********

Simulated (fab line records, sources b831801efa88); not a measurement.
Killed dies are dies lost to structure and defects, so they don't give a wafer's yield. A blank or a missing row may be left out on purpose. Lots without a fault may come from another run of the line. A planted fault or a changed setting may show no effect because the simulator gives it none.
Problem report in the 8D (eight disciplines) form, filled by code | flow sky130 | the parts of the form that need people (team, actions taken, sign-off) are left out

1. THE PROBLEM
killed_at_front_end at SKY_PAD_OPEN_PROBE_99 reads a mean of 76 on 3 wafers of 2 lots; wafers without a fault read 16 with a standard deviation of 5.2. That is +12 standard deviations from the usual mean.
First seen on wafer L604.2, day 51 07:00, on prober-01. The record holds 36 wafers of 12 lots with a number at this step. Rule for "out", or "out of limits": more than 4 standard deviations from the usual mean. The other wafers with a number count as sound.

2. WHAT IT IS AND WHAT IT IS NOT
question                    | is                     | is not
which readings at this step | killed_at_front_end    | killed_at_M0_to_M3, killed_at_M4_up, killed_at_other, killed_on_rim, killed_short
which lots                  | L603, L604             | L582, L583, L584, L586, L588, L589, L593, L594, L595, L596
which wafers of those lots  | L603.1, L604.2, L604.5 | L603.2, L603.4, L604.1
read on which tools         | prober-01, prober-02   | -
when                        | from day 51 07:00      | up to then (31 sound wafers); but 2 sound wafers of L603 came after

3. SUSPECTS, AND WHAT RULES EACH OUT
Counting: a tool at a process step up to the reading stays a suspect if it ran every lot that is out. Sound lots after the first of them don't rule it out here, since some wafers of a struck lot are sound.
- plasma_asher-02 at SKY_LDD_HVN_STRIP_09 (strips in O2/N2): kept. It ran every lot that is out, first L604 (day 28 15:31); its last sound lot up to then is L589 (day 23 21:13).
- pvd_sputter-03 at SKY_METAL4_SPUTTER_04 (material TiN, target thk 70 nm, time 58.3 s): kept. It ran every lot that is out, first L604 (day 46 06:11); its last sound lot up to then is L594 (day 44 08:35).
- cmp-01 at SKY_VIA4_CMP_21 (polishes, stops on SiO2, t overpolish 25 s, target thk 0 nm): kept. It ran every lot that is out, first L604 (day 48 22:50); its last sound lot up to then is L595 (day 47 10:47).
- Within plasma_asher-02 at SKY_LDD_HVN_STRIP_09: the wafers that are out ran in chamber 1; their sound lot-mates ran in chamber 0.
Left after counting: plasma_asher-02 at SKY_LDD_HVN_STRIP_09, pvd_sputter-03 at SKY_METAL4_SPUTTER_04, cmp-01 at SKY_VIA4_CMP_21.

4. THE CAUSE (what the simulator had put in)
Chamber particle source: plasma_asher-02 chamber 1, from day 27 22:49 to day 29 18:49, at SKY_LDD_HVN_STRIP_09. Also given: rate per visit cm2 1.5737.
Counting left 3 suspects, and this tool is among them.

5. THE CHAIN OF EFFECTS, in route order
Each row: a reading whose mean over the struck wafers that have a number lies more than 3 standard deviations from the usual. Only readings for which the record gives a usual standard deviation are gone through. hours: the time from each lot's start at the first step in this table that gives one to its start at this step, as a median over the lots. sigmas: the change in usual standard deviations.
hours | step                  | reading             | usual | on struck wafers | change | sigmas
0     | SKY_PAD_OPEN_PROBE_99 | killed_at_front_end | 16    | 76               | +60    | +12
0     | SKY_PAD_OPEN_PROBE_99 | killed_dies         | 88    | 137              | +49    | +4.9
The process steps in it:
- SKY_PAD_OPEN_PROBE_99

********

### Task item
Everything starting at the line containing "Problem report in" and ending at the line containing "- pvd_sputter-03 at" in the records above should be repeated exactly, and only that.

### Task answer
Problem report in the 8D (eight disciplines) form, filled by code | flow sky130 | the parts of the form that need people (team, actions taken, sign-off) are left out

1. THE PROBLEM
killed_at_front_end at SKY_PAD_OPEN_PROBE_99 reads a mean of 76 on 3 wafers of 2 lots; wafers without a fault read 16 with a standard deviation of 5.2. That is +12 standard deviations from the usual mean.
First seen on wafer L604.2, day 51 07:00, on prober-01. The record holds 36 wafers of 12 lots with a number at this step. Rule for "out", or "out of limits": more than 4 standard deviations from the usual mean. The other wafers with a number count as sound.

2. WHAT IT IS AND WHAT IT IS NOT
question                    | is                     | is not
which readings at this step | killed_at_front_end    | killed_at_M0_to_M3, killed_at_M4_up, killed_at_other, killed_on_rim, killed_short
which lots                  | L603, L604             | L582, L583, L584, L586, L588, L589, L593, L594, L595, L596
which wafers of those lots  | L603.1, L604.2, L604.5 | L603.2, L603.4, L604.1
read on which tools         | prober-01, prober-02   | -
when                        | from day 51 07:00      | up to then (31 sound wafers); but 2 sound wafers of L603 came after

3. SUSPECTS, AND WHAT RULES EACH OUT
Counting: a tool at a process step up to the reading stays a suspect if it ran every lot that is out. Sound lots after the first of them don't rule it out here, since some wafers of a struck lot are sound.
- plasma_asher-02 at SKY_LDD_HVN_STRIP_09 (strips in O2/N2): kept. It ran every lot that is out, first L604 (day 28 15:31); its last sound lot up to then is L589 (day 23 21:13).
- pvd_sputter-03 at SKY_METAL4_SPUTTER_04 (material TiN, target thk 70 nm, time 58.3 s): kept. It ran every lot that is out, first L604 (day 46 06:11); its last sound lot up to then is L594 (day 44 08:35).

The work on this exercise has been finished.